- Dataset records -
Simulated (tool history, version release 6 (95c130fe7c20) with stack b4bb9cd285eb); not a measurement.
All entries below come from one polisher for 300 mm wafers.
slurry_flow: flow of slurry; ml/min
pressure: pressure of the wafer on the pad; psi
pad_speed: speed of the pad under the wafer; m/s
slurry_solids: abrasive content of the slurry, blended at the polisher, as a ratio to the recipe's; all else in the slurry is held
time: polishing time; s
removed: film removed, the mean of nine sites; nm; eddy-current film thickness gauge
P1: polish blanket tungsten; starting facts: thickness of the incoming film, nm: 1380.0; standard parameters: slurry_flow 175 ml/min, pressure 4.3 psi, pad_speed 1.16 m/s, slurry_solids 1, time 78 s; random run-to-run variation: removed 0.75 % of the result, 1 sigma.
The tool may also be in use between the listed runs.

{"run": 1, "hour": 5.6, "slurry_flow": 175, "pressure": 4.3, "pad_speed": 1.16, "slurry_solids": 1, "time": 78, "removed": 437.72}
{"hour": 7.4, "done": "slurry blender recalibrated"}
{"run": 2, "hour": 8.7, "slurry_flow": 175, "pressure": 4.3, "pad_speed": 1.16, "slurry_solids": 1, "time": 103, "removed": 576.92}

- Exercise -
In the material above, locate the line containing "pad_speed: speed of" and the line containing "removed: film removed, the". Transcribe exactly those two lines and every line between them, and nothing more.

- Answer section -
pad_speed: speed of the pad under the wafer; m/s
slurry_solids: abrasive content of the slurry, blended at the polisher, as a ratio to the recipe's; all else in the slurry is held
time: polishing time; s
removed: film removed, the mean of nine sites; nm; eddy-current film thickness gauge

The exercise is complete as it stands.